● ACTIVITY:
Given the entries that follow, write out exactly the lines starting at the one containing "12: CONFORMAL_DEP [material SiCN] [thk nm 5]" and ending at the one containing "14: MASKED_ETCH [tone", both ends included, and only those.

● PROVIDED INFORMATION:
----------------------------------------
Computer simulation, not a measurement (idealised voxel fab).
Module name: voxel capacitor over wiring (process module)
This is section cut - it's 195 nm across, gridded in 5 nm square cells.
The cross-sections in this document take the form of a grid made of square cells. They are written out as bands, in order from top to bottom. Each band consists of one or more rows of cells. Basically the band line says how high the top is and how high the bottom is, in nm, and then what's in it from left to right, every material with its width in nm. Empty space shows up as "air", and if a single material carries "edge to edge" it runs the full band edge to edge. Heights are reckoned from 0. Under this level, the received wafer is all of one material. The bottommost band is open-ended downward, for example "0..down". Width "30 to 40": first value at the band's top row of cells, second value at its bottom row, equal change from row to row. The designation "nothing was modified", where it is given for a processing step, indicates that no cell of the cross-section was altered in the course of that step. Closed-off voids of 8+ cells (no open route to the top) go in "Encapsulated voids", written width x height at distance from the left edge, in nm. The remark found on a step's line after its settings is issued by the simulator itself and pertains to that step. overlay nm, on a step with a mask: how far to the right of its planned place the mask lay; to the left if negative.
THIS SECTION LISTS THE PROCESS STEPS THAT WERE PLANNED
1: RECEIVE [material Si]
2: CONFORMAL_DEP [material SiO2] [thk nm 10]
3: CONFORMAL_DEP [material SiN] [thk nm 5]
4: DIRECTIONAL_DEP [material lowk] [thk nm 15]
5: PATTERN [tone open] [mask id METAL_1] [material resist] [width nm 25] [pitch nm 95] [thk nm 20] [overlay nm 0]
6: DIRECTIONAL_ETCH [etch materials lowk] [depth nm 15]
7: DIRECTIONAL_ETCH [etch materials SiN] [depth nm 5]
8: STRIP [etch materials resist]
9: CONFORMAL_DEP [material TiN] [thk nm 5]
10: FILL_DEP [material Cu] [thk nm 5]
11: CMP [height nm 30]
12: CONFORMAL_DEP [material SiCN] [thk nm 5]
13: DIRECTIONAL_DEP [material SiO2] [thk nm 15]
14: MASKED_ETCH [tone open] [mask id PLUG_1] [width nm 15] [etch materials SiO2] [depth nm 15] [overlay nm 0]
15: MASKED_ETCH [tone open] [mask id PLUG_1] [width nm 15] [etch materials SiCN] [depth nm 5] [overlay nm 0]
----------------------------------------

● WRITTEN SOLUTION:
12: CONFORMAL_DEP [material SiCN] [thk nm 5]
13: DIRECTIONAL_DEP [material SiO2] [thk nm 15]
14: MASKED_ETCH [tone open] [mask id PLUG_1] [width nm 15] [etch materials SiO2] [depth nm 15] [overlay nm 0]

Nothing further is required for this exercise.